• WORK ITEM
Copy the records below in full, changing no character.

# # #

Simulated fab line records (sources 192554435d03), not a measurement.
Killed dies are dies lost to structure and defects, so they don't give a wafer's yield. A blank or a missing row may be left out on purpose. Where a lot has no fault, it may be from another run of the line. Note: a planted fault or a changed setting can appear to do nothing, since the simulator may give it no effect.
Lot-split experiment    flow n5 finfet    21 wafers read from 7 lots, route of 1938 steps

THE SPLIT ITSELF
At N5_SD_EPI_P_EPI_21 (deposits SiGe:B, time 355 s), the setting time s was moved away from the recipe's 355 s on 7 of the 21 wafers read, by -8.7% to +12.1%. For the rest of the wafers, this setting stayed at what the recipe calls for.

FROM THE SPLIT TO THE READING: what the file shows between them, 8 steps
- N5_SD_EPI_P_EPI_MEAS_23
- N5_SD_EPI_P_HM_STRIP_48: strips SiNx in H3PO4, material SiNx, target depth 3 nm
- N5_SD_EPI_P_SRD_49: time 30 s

# # #

• ANSWER BOX
Simulated fab line records (sources 192554435d03), not a measurement.
Killed dies are dies lost to structure and defects, so they don't give a wafer's yield. A blank or a missing row may be left out on purpose. Where a lot has no fault, it may be from another run of the line. Note: a planted fault or a changed setting can appear to do nothing, since the simulator may give it no effect.
Lot-split experiment    flow n5 finfet    21 wafers read from 7 lots, route of 1938 steps

THE SPLIT ITSELF
At N5_SD_EPI_P_EPI_21 (deposits SiGe:B, time 355 s), the setting time s was moved away from the recipe's 355 s on 7 of the 21 wafers read, by -8.7% to +12.1%. For the rest of the wafers, this setting stayed at what the recipe calls for.

FROM THE SPLIT TO THE READING: what the file shows between them, 8 steps
- N5_SD_EPI_P_EPI_MEAS_23
- N5_SD_EPI_P_HM_STRIP_48: strips SiNx in H3PO4, material SiNx, target depth 3 nm
- N5_SD_EPI_P_SRD_49: time 30 s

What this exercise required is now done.